Task item - Starting at the first line of the listing below and ending at the line with "59.1 60.1 |", copy each line exactly.

Excerpted records -
★ ★ ★ ★ ★ ★ ★

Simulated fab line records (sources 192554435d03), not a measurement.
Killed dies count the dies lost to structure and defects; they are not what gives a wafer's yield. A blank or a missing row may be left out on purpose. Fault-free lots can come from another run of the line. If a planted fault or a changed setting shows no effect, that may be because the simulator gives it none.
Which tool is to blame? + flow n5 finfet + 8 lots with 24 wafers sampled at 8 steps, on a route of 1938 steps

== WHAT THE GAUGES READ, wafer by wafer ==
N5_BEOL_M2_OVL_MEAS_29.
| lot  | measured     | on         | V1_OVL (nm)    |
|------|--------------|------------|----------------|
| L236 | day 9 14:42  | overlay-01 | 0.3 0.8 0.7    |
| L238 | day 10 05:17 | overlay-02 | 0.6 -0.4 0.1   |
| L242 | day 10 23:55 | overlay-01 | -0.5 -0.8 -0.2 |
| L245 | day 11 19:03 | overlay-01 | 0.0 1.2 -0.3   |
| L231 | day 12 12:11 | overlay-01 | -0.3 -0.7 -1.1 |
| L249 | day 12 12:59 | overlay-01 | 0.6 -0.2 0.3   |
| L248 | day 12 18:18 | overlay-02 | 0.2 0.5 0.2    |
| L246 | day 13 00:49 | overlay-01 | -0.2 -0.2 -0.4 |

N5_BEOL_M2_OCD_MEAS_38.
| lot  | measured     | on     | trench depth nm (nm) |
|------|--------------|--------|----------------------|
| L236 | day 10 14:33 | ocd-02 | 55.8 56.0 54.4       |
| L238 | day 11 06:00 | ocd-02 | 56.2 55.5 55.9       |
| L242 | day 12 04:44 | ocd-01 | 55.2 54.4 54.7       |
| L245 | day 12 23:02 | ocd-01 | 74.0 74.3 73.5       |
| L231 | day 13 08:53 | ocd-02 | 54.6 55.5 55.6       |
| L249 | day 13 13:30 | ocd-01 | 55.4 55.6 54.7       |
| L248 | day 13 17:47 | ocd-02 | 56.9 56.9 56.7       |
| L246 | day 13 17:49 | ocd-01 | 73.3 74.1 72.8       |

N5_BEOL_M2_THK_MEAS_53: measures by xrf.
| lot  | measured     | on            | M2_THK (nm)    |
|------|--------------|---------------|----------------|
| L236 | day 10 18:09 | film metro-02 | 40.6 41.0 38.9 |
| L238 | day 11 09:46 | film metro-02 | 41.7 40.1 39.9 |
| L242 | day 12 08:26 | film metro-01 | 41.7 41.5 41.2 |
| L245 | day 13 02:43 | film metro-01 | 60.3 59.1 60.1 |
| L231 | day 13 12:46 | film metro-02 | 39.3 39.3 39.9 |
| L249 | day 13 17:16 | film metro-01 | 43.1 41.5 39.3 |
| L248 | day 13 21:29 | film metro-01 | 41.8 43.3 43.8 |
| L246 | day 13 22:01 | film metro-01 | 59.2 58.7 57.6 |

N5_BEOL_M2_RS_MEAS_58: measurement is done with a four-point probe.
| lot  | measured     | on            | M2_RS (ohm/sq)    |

★ ★ ★ ★ ★ ★ ★

Your solution -
Simulated fab line records (sources 192554435d03), not a measurement.
Killed dies count the dies lost to structure and defects; they are not what gives a wafer's yield. A blank or a missing row may be left out on purpose. Fault-free lots can come from another run of the line. If a planted fault or a changed setting shows no effect, that may be because the simulator gives it none.
Which tool is to blame? + flow n5 finfet + 8 lots with 24 wafers sampled at 8 steps, on a route of 1938 steps

== WHAT THE GAUGES READ, wafer by wafer ==
N5_BEOL_M2_OVL_MEAS_29.
| lot  | measured     | on         | V1_OVL (nm)    |
|------|--------------|------------|----------------|
| L236 | day 9 14:42  | overlay-01 | 0.3 0.8 0.7    |
| L238 | day 10 05:17 | overlay-02 | 0.6 -0.4 0.1   |
| L242 | day 10 23:55 | overlay-01 | -0.5 -0.8 -0.2 |
| L245 | day 11 19:03 | overlay-01 | 0.0 1.2 -0.3   |
| L231 | day 12 12:11 | overlay-01 | -0.3 -0.7 -1.1 |
| L249 | day 12 12:59 | overlay-01 | 0.6 -0.2 0.3   |
| L248 | day 12 18:18 | overlay-02 | 0.2 0.5 0.2    |
| L246 | day 13 00:49 | overlay-01 | -0.2 -0.2 -0.4 |

N5_BEOL_M2_OCD_MEAS_38.
| lot  | measured     | on     | trench depth nm (nm) |
|------|--------------|--------|----------------------|
| L236 | day 10 14:33 | ocd-02 | 55.8 56.0 54.4       |
| L238 | day 11 06:00 | ocd-02 | 56.2 55.5 55.9       |
| L242 | day 12 04:44 | ocd-01 | 55.2 54.4 54.7       |
| L245 | day 12 23:02 | ocd-01 | 74.0 74.3 73.5       |
| L231 | day 13 08:53 | ocd-02 | 54.6 55.5 55.6       |
| L249 | day 13 13:30 | ocd-01 | 55.4 55.6 54.7       |
| L248 | day 13 17:47 | ocd-02 | 56.9 56.9 56.7       |
| L246 | day 13 17:49 | ocd-01 | 73.3 74.1 72.8       |

N5_BEOL_M2_THK_MEAS_53: measures by xrf.
| lot  | measured     | on            | M2_THK (nm)    |
|------|--------------|---------------|----------------|
| L236 | day 10 18:09 | film metro-02 | 40.6 41.0 38.9 |
| L238 | day 11 09:46 | film metro-02 | 41.7 40.1 39.9 |
| L242 | day 12 08:26 | film metro-01 | 41.7 41.5 41.2 |
| L245 | day 13 02:43 | film metro-01 | 60.3 59.1 60.1 |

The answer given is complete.